Required action => Return every entry from the listing below unaltered.

Record set =>
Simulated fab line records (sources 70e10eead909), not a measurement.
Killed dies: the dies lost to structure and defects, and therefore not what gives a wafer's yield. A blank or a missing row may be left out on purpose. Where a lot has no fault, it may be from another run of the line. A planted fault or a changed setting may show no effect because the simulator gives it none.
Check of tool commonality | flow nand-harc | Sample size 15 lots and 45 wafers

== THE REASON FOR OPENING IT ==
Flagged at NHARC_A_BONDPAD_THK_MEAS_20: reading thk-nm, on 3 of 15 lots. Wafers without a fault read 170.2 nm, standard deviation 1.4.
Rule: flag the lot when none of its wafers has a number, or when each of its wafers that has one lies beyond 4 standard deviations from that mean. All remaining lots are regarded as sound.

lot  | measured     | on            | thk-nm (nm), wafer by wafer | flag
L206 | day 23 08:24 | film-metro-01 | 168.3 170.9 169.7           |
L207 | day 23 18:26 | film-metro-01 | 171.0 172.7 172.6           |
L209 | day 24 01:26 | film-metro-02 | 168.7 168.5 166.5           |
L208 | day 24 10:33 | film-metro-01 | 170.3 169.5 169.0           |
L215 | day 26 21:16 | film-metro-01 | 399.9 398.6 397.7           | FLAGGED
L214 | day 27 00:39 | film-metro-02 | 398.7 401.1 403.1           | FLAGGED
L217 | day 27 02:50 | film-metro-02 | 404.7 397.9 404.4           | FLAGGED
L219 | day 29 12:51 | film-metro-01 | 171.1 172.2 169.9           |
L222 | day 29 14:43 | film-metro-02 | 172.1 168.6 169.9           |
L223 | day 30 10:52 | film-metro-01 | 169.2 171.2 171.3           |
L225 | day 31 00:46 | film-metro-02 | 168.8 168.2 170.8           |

Result =>
Simulated fab line records (sources 70e10eead909), not a measurement.
Killed dies: the dies lost to structure and defects, and therefore not what gives a wafer's yield. A blank or a missing row may be left out on purpose. Where a lot has no fault, it may be from another run of the line. A planted fault or a changed setting may show no effect because the simulator gives it none.
Check of tool commonality | flow nand-harc | Sample size 15 lots and 45 wafers

== THE REASON FOR OPENING IT ==
Flagged at NHARC_A_BONDPAD_THK_MEAS_20: reading thk-nm, on 3 of 15 lots. Wafers without a fault read 170.2 nm, standard deviation 1.4.
Rule: flag the lot when none of its wafers has a number, or when each of its wafers that has one lies beyond 4 standard deviations from that mean. All remaining lots are regarded as sound.

lot  | measured     | on            | thk-nm (nm), wafer by wafer | flag
L206 | day 23 08:24 | film-metro-01 | 168.3 170.9 169.7           |
L207 | day 23 18:26 | film-metro-01 | 171.0 172.7 172.6           |
L209 | day 24 01:26 | film-metro-02 | 168.7 168.5 166.5           |
L208 | day 24 10:33 | film-metro-01 | 170.3 169.5 169.0           |
L215 | day 26 21:16 | film-metro-01 | 399.9 398.6 397.7           | FLAGGED
L214 | day 27 00:39 | film-metro-02 | 398.7 401.1 403.1           | FLAGGED
L217 | day 27 02:50 | film-metro-02 | 404.7 397.9 404.4           | FLAGGED
L219 | day 29 12:51 | film-metro-01 | 171.1 172.2 169.9           |
L222 | day 29 14:43 | film-metro-02 | 172.1 168.6 169.9           |
L223 | day 30 10:52 | film-metro-01 | 169.2 171.2 171.3           |
L225 | day 31 00:46 | film-metro-02 | 168.8 168.2 170.8           |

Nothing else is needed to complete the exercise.